*Activity*
Produce a verbatim copy of the entries listed below.

*Extracted entries*
——
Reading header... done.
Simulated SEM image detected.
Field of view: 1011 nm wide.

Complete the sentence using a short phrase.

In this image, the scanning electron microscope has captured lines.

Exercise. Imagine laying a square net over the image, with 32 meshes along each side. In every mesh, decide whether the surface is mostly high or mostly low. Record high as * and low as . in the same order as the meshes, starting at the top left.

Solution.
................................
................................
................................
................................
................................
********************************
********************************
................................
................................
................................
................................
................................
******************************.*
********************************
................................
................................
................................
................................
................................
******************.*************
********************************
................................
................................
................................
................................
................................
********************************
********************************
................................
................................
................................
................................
——

*Answer area*
Reading header... done.
Simulated SEM image detected.
Field of view: 1011 nm wide.

Complete the sentence using a short phrase.

In this image, the scanning electron microscope has captured lines.

Exercise. Imagine laying a square net over the image, with 32 meshes along each side. In every mesh, decide whether the surface is mostly high or mostly low. Record high as * and low as . in the same order as the meshes, starting at the top left.

Solution.
................................
................................
................................
................................
................................
********************************
********************************
................................
................................
................................
................................
................................
******************************.*
********************************
................................
................................
................................
................................
................................
******************.*************
********************************
................................
................................
................................
................................
................................
********************************
********************************
................................
................................
................................
................................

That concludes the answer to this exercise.